....
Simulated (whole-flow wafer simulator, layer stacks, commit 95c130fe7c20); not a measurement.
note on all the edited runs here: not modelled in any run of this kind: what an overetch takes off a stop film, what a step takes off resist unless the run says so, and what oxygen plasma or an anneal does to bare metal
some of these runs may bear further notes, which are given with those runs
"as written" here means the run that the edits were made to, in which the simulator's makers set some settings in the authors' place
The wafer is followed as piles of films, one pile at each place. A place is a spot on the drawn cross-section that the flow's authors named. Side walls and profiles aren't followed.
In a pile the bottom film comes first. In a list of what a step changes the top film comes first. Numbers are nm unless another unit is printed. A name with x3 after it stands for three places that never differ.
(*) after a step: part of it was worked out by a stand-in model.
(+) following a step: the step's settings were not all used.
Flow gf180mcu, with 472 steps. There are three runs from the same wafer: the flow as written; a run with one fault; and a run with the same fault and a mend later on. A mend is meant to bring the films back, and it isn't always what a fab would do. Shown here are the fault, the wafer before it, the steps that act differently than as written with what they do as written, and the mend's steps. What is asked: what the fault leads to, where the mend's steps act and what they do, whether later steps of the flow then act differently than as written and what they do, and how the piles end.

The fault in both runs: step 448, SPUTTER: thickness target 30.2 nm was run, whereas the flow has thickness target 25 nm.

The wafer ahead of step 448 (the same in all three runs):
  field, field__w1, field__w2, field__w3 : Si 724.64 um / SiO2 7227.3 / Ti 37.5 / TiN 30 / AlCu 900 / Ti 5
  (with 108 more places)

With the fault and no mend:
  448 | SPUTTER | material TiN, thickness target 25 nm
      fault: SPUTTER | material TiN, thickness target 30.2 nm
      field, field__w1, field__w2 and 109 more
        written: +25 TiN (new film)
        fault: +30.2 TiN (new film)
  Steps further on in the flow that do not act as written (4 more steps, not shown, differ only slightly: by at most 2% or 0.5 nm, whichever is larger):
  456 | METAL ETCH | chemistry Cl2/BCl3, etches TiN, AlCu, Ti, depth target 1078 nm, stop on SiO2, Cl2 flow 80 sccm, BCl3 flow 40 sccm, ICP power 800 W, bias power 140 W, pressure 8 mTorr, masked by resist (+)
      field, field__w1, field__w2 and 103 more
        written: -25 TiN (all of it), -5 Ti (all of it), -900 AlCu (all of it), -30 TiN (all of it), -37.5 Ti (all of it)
....

WORK INSTRUCTION: When you retype the data above, start at its first line, stop after the line containing "fault: +30.2 TiN (new film)", and leave out everything else.

EXERCISE ANSWER:
Simulated (whole-flow wafer simulator, layer stacks, commit 95c130fe7c20); not a measurement.
note on all the edited runs here: not modelled in any run of this kind: what an overetch takes off a stop film, what a step takes off resist unless the run says so, and what oxygen plasma or an anneal does to bare metal
some of these runs may bear further notes, which are given with those runs
"as written" here means the run that the edits were made to, in which the simulator's makers set some settings in the authors' place
The wafer is followed as piles of films, one pile at each place. A place is a spot on the drawn cross-section that the flow's authors named. Side walls and profiles aren't followed.
In a pile the bottom film comes first. In a list of what a step changes the top film comes first. Numbers are nm unless another unit is printed. A name with x3 after it stands for three places that never differ.
(*) after a step: part of it was worked out by a stand-in model.
(+) following a step: the step's settings were not all used.
Flow gf180mcu, with 472 steps. There are three runs from the same wafer: the flow as written; a run with one fault; and a run with the same fault and a mend later on. A mend is meant to bring the films back, and it isn't always what a fab would do. Shown here are the fault, the wafer before it, the steps that act differently than as written with what they do as written, and the mend's steps. What is asked: what the fault leads to, where the mend's steps act and what they do, whether later steps of the flow then act differently than as written and what they do, and how the piles end.

The fault in both runs: step 448, SPUTTER: thickness target 30.2 nm was run, whereas the flow has thickness target 25 nm.

The wafer ahead of step 448 (the same in all three runs):
  field, field__w1, field__w2, field__w3 : Si 724.64 um / SiO2 7227.3 / Ti 37.5 / TiN 30 / AlCu 900 / Ti 5
  (with 108 more places)

With the fault and no mend:
  448 | SPUTTER | material TiN, thickness target 25 nm
      fault: SPUTTER | material TiN, thickness target 30.2 nm
      field, field__w1, field__w2 and 109 more
        written: +25 TiN (new film)
        fault: +30.2 TiN (new film)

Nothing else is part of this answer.